> **Information given**
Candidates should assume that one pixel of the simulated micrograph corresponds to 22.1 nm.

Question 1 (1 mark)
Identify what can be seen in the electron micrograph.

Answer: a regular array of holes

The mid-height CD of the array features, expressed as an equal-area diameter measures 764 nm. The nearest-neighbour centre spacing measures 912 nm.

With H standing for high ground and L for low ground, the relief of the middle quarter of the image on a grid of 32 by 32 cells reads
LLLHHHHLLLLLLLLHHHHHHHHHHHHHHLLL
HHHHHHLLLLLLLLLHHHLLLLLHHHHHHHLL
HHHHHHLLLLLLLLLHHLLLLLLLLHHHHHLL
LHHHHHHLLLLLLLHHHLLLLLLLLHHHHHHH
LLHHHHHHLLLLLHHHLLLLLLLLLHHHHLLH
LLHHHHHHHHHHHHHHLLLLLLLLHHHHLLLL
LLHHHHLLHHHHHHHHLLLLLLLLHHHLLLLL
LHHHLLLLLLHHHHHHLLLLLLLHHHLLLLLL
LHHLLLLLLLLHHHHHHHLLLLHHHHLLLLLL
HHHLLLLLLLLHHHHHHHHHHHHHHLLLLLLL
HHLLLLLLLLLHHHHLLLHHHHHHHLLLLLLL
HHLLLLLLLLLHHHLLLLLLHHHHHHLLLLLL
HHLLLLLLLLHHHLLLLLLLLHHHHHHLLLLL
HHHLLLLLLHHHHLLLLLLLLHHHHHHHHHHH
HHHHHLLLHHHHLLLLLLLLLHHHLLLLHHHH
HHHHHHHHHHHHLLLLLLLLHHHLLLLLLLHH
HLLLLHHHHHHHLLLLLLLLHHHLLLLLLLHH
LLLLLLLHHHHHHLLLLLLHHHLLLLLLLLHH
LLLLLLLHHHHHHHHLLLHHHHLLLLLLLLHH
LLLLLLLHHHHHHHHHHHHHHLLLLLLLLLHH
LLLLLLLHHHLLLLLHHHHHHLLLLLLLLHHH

> **Work instruction**
Look above for the line containing "LLHHHHLLHHHHHHHHLLLLLLLLHHHLLLLL". Output from there through the line containing "LLLLLLLHHHHHHHHHHHHHHLLLLLLLLLHH", exactly and inclusively.

> **Exercise solution**
LLHHHHLLHHHHHHHHLLLLLLLLHHHLLLLL
LHHHLLLLLLHHHHHHLLLLLLLHHHLLLLLL
LHHLLLLLLLLHHHHHHHLLLLHHHHLLLLLL
HHHLLLLLLLLHHHHHHHHHHHHHHLLLLLLL
HHLLLLLLLLLHHHHLLLHHHHHHHLLLLLLL
HHLLLLLLLLLHHHLLLLLLHHHHHHLLLLLL
HHLLLLLLLLHHHLLLLLLLLHHHHHHLLLLL
HHHLLLLLLHHHHLLLLLLLLHHHHHHHHHHH
HHHHHLLLHHHHLLLLLLLLLHHHLLLLHHHH
HHHHHHHHHHHHLLLLLLLLHHHLLLLLLLHH
HLLLLHHHHHHHLLLLLLLLHHHLLLLLLLHH
LLLLLLLHHHHHHLLLLLLHHHLLLLLLLLHH
LLLLLLLHHHHHHHHLLLHHHHLLLLLLLLHH
LLLLLLLHHHHHHHHHHHHHHLLLLLLLLLHH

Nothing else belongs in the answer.